------------------------------------------------
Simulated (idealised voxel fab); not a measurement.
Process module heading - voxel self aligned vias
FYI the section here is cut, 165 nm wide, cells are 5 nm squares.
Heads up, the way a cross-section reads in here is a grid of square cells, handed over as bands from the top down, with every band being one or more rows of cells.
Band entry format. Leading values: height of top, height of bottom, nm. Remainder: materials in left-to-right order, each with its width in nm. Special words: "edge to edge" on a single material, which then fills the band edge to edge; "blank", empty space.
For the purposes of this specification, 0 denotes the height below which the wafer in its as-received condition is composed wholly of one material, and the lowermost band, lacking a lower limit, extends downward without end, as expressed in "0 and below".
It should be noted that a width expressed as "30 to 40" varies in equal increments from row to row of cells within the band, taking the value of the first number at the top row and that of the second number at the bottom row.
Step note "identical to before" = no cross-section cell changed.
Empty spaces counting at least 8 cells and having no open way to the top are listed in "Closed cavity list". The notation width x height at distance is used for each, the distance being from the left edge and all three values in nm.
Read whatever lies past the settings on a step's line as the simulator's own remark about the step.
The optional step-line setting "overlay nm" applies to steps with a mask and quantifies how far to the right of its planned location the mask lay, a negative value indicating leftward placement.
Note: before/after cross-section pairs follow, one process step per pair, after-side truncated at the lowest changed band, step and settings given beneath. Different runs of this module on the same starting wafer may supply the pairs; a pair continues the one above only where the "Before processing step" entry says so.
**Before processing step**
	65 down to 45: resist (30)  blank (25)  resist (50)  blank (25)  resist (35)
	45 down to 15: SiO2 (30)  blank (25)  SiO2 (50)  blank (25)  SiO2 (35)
------------------------------------------------

**WORK INSTRUCTION**. Would you retype exactly the lines above, from the line with "Heads up, the" to the line with "Band entry format.", with both end lines kept and nothing more?

**EXERCISE RESPONSE**.
Heads up, the way a cross-section reads in here is a grid of square cells, handed over as bands from the top down, with every band being one or more rows of cells.
Band entry format. Leading values: height of top, height of bottom, nm. Remainder: materials in left-to-right order, each with its width in nm. Special words: "edge to edge" on a single material, which then fills the band edge to edge; "blank", empty space.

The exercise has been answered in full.